- [GIVEN INFORMATION]
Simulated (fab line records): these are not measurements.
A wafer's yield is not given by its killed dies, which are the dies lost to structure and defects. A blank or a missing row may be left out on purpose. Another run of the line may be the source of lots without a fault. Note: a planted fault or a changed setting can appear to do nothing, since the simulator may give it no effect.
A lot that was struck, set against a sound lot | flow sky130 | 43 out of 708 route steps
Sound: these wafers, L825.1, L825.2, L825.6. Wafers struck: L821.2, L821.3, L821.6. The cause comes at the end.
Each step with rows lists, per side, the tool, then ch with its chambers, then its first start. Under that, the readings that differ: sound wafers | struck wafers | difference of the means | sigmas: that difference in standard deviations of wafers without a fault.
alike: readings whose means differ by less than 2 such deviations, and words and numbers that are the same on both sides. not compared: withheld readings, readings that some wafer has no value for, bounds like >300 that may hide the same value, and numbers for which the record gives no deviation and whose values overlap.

- [TASK ITEM]
Give again, unchanged, the lines running from the top of the material above through the line that has "Each step with", and nothing more.

- [EXERCISE RESULT]
Simulated (fab line records): these are not measurements.
A wafer's yield is not given by its killed dies, which are the dies lost to structure and defects. A blank or a missing row may be left out on purpose. Another run of the line may be the source of lots without a fault. Note: a planted fault or a changed setting can appear to do nothing, since the simulator may give it no effect.
A lot that was struck, set against a sound lot | flow sky130 | 43 out of 708 route steps
Sound: these wafers, L825.1, L825.2, L825.6. Wafers struck: L821.2, L821.3, L821.6. The cause comes at the end.
Each step with rows lists, per side, the tool, then ch with its chambers, then its first start. Under that, the readings that differ: sound wafers | struck wafers | difference of the means | sigmas: that difference in standard deviations of wafers without a fault.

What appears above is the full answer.